BEGIN

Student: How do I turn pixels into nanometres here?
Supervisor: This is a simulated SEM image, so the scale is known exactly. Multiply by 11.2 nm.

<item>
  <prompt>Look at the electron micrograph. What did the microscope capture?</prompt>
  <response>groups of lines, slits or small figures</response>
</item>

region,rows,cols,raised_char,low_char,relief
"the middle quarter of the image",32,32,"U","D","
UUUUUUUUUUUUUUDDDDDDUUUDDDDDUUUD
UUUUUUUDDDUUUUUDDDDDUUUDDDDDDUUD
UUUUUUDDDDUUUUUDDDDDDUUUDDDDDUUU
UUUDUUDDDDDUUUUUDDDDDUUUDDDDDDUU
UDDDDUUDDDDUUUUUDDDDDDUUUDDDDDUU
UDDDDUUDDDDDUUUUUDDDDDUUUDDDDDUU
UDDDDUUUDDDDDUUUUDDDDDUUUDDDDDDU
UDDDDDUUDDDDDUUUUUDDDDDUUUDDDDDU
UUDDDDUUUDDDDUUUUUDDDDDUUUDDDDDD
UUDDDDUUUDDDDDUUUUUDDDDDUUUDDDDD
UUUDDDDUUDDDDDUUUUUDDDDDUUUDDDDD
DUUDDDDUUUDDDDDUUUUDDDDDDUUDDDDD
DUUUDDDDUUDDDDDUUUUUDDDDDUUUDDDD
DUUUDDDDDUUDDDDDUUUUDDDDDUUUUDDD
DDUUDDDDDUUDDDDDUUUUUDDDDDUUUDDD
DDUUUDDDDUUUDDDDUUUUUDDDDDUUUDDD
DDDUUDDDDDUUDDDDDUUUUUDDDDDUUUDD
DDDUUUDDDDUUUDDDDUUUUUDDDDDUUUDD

END

__TASK ITEM__: Retype exactly the lines from the first line of the records above through the line containing "DUUDDDDUUUDDDDDUUUUDDDDDDUUDDDDD", both included, and nothing else.

__RESULT__:
Student: How do I turn pixels into nanometres here?
Supervisor: This is a simulated SEM image, so the scale is known exactly. Multiply by 11.2 nm.

<item>
  <prompt>Look at the electron micrograph. What did the microscope capture?</prompt>
  <response>groups of lines, slits or small figures</response>
</item>

region,rows,cols,raised_char,low_char,relief
"the middle quarter of the image",32,32,"U","D","
UUUUUUUUUUUUUUDDDDDDUUUDDDDDUUUD
UUUUUUUDDDUUUUUDDDDDUUUDDDDDDUUD
UUUUUUDDDDUUUUUDDDDDDUUUDDDDDUUU
UUUDUUDDDDDUUUUUDDDDDUUUDDDDDDUU
UDDDDUUDDDDUUUUUDDDDDDUUUDDDDDUU
UDDDDUUDDDDDUUUUUDDDDDUUUDDDDDUU
UDDDDUUUDDDDDUUUUDDDDDUUUDDDDDDU
UDDDDDUUDDDDDUUUUUDDDDDUUUDDDDDU
UUDDDDUUUDDDDUUUUUDDDDDUUUDDDDDD
UUDDDDUUUDDDDDUUUUUDDDDDUUUDDDDD
UUUDDDDUUDDDDDUUUUUDDDDDUUUDDDDD
DUUDDDDUUUDDDDDUUUUDDDDDDUUDDDDD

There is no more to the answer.